::: Data excerpts

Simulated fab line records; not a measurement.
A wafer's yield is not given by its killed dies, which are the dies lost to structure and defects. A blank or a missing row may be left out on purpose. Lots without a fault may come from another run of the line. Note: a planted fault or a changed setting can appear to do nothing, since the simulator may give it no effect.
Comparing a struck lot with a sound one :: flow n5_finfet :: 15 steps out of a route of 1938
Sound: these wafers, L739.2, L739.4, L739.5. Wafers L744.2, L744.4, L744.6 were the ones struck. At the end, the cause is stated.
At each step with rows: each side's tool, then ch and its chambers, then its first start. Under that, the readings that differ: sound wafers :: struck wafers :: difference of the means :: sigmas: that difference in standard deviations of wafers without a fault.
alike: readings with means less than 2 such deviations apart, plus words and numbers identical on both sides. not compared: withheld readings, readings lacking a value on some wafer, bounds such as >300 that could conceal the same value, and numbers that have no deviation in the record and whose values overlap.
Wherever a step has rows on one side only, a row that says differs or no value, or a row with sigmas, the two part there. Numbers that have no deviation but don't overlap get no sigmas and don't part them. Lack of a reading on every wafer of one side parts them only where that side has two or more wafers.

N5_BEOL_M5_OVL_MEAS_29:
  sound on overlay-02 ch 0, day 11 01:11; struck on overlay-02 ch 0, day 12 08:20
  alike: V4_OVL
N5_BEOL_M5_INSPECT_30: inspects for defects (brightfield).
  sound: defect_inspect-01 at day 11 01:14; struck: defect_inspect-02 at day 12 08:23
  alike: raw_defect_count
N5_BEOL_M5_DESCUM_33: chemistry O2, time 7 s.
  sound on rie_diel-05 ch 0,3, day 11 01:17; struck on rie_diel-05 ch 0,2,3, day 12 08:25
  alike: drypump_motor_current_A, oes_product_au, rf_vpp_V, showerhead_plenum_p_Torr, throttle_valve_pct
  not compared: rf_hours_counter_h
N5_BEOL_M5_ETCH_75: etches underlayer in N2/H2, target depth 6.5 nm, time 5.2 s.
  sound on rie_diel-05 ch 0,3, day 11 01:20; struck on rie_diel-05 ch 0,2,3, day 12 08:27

::::::

Requirement
Reproduce exactly, and with no other material, the lines between those holding "Sound: these wafers, L739.2, L739.4, L739.5." and "At each step", inclusive.

Task output
Sound: these wafers, L739.2, L739.4, L739.5. Wafers L744.2, L744.4, L744.6 were the ones struck. At the end, the cause is stated.
At each step with rows: each side's tool, then ch and its chambers, then its first start. Under that, the readings that differ: sound wafers :: struck wafers :: difference of the means :: sigmas: that difference in standard deviations of wafers without a fault.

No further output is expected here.